**Information:**
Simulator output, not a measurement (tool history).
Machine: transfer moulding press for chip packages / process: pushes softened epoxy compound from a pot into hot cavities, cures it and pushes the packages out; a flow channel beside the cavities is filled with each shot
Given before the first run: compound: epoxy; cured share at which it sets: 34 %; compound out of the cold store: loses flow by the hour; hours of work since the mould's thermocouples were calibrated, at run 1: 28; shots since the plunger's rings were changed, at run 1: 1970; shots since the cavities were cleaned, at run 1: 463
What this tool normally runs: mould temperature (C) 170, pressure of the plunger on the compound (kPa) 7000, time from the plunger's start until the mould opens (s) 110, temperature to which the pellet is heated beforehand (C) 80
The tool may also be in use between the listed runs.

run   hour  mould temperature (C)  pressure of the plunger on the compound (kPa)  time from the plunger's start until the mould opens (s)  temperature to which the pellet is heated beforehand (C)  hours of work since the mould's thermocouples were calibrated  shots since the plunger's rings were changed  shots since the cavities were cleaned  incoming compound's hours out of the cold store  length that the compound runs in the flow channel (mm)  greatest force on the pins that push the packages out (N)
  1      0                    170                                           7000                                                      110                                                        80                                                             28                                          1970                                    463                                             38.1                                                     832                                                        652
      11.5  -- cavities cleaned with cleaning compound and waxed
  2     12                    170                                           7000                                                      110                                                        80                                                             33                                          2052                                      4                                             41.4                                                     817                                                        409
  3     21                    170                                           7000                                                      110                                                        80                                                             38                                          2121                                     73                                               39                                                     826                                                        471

**Assigned task:** Exactly as written, restate every record in the listing.

**Exercise response:**
Simulator output, not a measurement (tool history).
Machine: transfer moulding press for chip packages / process: pushes softened epoxy compound from a pot into hot cavities, cures it and pushes the packages out; a flow channel beside the cavities is filled with each shot
Given before the first run: compound: epoxy; cured share at which it sets: 34 %; compound out of the cold store: loses flow by the hour; hours of work since the mould's thermocouples were calibrated, at run 1: 28; shots since the plunger's rings were changed, at run 1: 1970; shots since the cavities were cleaned, at run 1: 463
What this tool normally runs: mould temperature (C) 170, pressure of the plunger on the compound (kPa) 7000, time from the plunger's start until the mould opens (s) 110, temperature to which the pellet is heated beforehand (C) 80
The tool may also be in use between the listed runs.

run   hour  mould temperature (C)  pressure of the plunger on the compound (kPa)  time from the plunger's start until the mould opens (s)  temperature to which the pellet is heated beforehand (C)  hours of work since the mould's thermocouples were calibrated  shots since the plunger's rings were changed  shots since the cavities were cleaned  incoming compound's hours out of the cold store  length that the compound runs in the flow channel (mm)  greatest force on the pins that push the packages out (N)
  1      0                    170                                           7000                                                      110                                                        80                                                             28                                          1970                                    463                                             38.1                                                     832                                                        652
      11.5  -- cavities cleaned with cleaning compound and waxed
  2     12                    170                                           7000                                                      110                                                        80                                                             33                                          2052                                      4                                             41.4                                                     817                                                        409
  3     21                    170                                           7000                                                      110                                                        80                                                             38                                          2121                                     73                                               39                                                     826                                                        471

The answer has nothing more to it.